» **Action item**
The whole listing is to be set down again without alteration.

» **Information provided**
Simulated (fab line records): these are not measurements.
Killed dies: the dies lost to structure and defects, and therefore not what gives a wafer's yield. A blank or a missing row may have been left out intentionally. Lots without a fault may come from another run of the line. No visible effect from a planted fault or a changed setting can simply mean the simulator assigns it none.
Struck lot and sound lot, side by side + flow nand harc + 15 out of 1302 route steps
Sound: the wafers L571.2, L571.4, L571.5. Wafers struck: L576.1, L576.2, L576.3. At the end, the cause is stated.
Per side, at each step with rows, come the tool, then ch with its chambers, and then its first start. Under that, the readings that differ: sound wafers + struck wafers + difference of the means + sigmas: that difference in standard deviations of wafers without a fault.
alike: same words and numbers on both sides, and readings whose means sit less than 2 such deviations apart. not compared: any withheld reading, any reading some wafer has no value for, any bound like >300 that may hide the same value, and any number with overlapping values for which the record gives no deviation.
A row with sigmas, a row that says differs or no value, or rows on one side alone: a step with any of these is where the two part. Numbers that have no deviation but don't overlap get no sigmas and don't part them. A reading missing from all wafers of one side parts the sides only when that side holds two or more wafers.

» **Answer area**
Simulated (fab line records): these are not measurements.
Killed dies: the dies lost to structure and defects, and therefore not what gives a wafer's yield. A blank or a missing row may have been left out intentionally. Lots without a fault may come from another run of the line. No visible effect from a planted fault or a changed setting can simply mean the simulator assigns it none.
Struck lot and sound lot, side by side + flow nand harc + 15 out of 1302 route steps
Sound: the wafers L571.2, L571.4, L571.5. Wafers struck: L576.1, L576.2, L576.3. At the end, the cause is stated.
Per side, at each step with rows, come the tool, then ch with its chambers, and then its first start. Under that, the readings that differ: sound wafers + struck wafers + difference of the means + sigmas: that difference in standard deviations of wafers without a fault.
alike: same words and numbers on both sides, and readings whose means sit less than 2 such deviations apart. not compared: any withheld reading, any reading some wafer has no value for, any bound like >300 that may hide the same value, and any number with overlapping values for which the record gives no deviation.
A row with sigmas, a row that says differs or no value, or rows on one side alone: a step with any of these is where the two part. Numbers that have no deviation but don't overlap get no sigmas and don't part them. A reading missing from all wafers of one side parts the sides only when that side holds two or more wafers.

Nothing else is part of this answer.